=== Action item ===
Transcribe the whole listing exactly.

=== Supplied information ===
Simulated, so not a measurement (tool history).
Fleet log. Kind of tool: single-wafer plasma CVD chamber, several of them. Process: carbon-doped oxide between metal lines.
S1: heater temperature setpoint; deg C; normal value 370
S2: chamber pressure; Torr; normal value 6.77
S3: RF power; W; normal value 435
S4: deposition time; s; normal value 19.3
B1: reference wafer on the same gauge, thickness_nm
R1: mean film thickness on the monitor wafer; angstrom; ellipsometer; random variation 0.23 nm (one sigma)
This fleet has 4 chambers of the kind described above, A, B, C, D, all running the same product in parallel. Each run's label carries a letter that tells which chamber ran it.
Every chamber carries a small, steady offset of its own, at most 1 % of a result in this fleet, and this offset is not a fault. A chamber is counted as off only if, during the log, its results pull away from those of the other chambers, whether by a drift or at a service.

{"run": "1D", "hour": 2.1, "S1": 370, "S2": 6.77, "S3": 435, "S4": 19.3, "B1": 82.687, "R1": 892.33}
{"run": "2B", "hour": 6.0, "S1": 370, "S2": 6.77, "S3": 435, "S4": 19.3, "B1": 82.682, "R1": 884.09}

=== Task output ===
Simulated, so not a measurement (tool history).
Fleet log. Kind of tool: single-wafer plasma CVD chamber, several of them. Process: carbon-doped oxide between metal lines.
S1: heater temperature setpoint; deg C; normal value 370
S2: chamber pressure; Torr; normal value 6.77
S3: RF power; W; normal value 435
S4: deposition time; s; normal value 19.3
B1: reference wafer on the same gauge, thickness_nm
R1: mean film thickness on the monitor wafer; angstrom; ellipsometer; random variation 0.23 nm (one sigma)
This fleet has 4 chambers of the kind described above, A, B, C, D, all running the same product in parallel. Each run's label carries a letter that tells which chamber ran it.
Every chamber carries a small, steady offset of its own, at most 1 % of a result in this fleet, and this offset is not a fault. A chamber is counted as off only if, during the log, its results pull away from those of the other chambers, whether by a drift or at a service.

{"run": "1D", "hour": 2.1, "S1": 370, "S2": 6.77, "S3": 435, "S4": 19.3, "B1": 82.687, "R1": 892.33}
{"run": "2B", "hour": 6.0, "S1": 370, "S2": 6.77, "S3": 435, "S4": 19.3, "B1": 82.682, "R1": 884.09}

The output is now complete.